[SUPPLIED MATERIAL — start]

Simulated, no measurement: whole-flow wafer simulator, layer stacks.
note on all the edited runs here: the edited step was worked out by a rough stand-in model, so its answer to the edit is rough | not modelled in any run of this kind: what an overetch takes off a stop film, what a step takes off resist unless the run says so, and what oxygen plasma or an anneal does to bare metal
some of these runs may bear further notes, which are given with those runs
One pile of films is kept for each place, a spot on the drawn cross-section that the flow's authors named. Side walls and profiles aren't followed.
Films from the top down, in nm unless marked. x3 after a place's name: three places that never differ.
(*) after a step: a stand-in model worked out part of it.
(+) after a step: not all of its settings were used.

[SUPPLIED MATERIAL — finish]

Restate all the material exactly, word for word.

▶ **EXERCISE OUTPUT**
Simulated, no measurement: whole-flow wafer simulator, layer stacks.
note on all the edited runs here: the edited step was worked out by a rough stand-in model, so its answer to the edit is rough | not modelled in any run of this kind: what an overetch takes off a stop film, what a step takes off resist unless the run says so, and what oxygen plasma or an anneal does to bare metal
some of these runs may bear further notes, which are given with those runs
One pile of films is kept for each place, a spot on the drawn cross-section that the flow's authors named. Side walls and profiles aren't followed.
Films from the top down, in nm unless marked. x3 after a place's name: three places that never differ.
(*) after a step: a stand-in model worked out part of it.
(+) after a step: not all of its settings were used.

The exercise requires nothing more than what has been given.